+===+

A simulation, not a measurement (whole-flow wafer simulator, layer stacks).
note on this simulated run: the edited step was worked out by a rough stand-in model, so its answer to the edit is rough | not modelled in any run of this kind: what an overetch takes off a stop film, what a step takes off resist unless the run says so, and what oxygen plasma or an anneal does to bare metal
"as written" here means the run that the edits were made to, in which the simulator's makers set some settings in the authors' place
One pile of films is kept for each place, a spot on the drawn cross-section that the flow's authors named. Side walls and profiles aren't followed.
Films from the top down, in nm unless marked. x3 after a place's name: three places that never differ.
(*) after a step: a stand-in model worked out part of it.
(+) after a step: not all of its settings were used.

+===+

Would you please write out all the entries exactly?

A simulation, not a measurement (whole-flow wafer simulator, layer stacks).
note on this simulated run: the edited step was worked out by a rough stand-in model, so its answer to the edit is rough | not modelled in any run of this kind: what an overetch takes off a stop film, what a step takes off resist unless the run says so, and what oxygen plasma or an anneal does to bare metal
"as written" here means the run that the edits were made to, in which the simulator's makers set some settings in the authors' place
One pile of films is kept for each place, a spot on the drawn cross-section that the flow's authors named. Side walls and profiles aren't followed.
Films from the top down, in nm unless marked. x3 after a place's name: three places that never differ.
(*) after a step: a stand-in model worked out part of it.
(+) after a step: not all of its settings were used.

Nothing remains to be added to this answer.